Start of Supplied information

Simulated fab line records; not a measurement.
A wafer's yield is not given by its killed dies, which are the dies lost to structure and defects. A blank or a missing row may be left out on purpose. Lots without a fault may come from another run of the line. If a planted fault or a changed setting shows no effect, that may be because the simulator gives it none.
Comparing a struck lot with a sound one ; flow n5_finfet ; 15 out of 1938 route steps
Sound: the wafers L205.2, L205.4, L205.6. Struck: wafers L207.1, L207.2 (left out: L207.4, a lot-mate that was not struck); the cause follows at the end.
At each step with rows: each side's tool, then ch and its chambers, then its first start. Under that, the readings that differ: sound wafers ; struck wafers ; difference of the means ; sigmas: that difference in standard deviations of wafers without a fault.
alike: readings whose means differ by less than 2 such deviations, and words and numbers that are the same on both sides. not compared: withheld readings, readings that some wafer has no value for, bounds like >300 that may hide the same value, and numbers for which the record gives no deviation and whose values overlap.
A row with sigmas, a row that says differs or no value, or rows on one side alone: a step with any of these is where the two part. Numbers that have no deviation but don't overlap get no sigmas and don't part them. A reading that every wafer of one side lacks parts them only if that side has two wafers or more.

End of Supplied information

__Work instruction__. What you write must be identical to the material above.

__Written response__.
Simulated fab line records; not a measurement.
A wafer's yield is not given by its killed dies, which are the dies lost to structure and defects. A blank or a missing row may be left out on purpose. Lots without a fault may come from another run of the line. If a planted fault or a changed setting shows no effect, that may be because the simulator gives it none.
Comparing a struck lot with a sound one ; flow n5_finfet ; 15 out of 1938 route steps
Sound: the wafers L205.2, L205.4, L205.6. Struck: wafers L207.1, L207.2 (left out: L207.4, a lot-mate that was not struck); the cause follows at the end.
At each step with rows: each side's tool, then ch and its chambers, then its first start. Under that, the readings that differ: sound wafers ; struck wafers ; difference of the means ; sigmas: that difference in standard deviations of wafers without a fault.
alike: readings whose means differ by less than 2 such deviations, and words and numbers that are the same on both sides. not compared: withheld readings, readings that some wafer has no value for, bounds like >300 that may hide the same value, and numbers for which the record gives no deviation and whose values overlap.
A row with sigmas, a row that says differs or no value, or rows on one side alone: a step with any of these is where the two part. Numbers that have no deviation but don't overlap get no sigmas and don't part them. A reading that every wafer of one side lacks parts them only if that side has two wafers or more.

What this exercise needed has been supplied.